- _EXTRACTED MATERIAL_:
........

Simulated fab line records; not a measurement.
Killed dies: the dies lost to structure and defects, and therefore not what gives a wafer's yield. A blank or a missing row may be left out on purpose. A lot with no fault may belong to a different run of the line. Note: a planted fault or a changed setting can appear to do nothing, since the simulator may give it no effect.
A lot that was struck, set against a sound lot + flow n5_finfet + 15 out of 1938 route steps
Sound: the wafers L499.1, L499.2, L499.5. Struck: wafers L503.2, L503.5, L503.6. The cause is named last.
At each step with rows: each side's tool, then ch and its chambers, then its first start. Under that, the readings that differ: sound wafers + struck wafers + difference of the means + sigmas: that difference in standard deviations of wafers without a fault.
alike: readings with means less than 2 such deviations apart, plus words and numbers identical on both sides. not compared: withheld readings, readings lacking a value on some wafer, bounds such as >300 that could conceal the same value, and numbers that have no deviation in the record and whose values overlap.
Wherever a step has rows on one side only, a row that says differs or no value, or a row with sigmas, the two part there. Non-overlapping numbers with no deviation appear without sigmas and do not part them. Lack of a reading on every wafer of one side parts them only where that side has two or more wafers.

........

- _ACTIVITY_: Give an exact transcription of the data shown above.

- _ANSWER SECTION_:
Simulated fab line records; not a measurement.
Killed dies: the dies lost to structure and defects, and therefore not what gives a wafer's yield. A blank or a missing row may be left out on purpose. A lot with no fault may belong to a different run of the line. Note: a planted fault or a changed setting can appear to do nothing, since the simulator may give it no effect.
A lot that was struck, set against a sound lot + flow n5_finfet + 15 out of 1938 route steps
Sound: the wafers L499.1, L499.2, L499.5. Struck: wafers L503.2, L503.5, L503.6. The cause is named last.
At each step with rows: each side's tool, then ch and its chambers, then its first start. Under that, the readings that differ: sound wafers + struck wafers + difference of the means + sigmas: that difference in standard deviations of wafers without a fault.
alike: readings with means less than 2 such deviations apart, plus words and numbers identical on both sides. not compared: withheld readings, readings lacking a value on some wafer, bounds such as >300 that could conceal the same value, and numbers that have no deviation in the record and whose values overlap.
Wherever a step has rows on one side only, a row that says differs or no value, or a row with sigmas, the two part there. Non-overlapping numbers with no deviation appear without sigmas and do not part them. Lack of a reading on every wafer of one side parts them only where that side has two or more wafers.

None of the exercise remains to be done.